(Activity): Of the entries below, restate word for word only the section that runs from the line with "The two images" to the line with "Between the first", counting both ends.

(Information supplied):
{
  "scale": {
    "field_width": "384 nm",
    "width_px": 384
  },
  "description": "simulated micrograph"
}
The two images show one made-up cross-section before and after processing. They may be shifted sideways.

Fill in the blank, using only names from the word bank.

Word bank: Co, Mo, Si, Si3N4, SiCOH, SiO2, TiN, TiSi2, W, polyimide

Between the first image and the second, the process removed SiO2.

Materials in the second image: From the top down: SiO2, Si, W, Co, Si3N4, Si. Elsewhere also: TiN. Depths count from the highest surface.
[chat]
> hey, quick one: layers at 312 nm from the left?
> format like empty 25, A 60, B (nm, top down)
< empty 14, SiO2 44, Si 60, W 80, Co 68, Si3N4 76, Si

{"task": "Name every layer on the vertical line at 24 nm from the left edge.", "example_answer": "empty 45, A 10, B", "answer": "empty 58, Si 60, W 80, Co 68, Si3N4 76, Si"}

(Your response):
The two images show one made-up cross-section before and after processing. They may be shifted sideways.

Fill in the blank, using only names from the word bank.

Word bank: Co, Mo, Si, Si3N4, SiCOH, SiO2, TiN, TiSi2, W, polyimide

Between the first image and the second, the process removed SiO2.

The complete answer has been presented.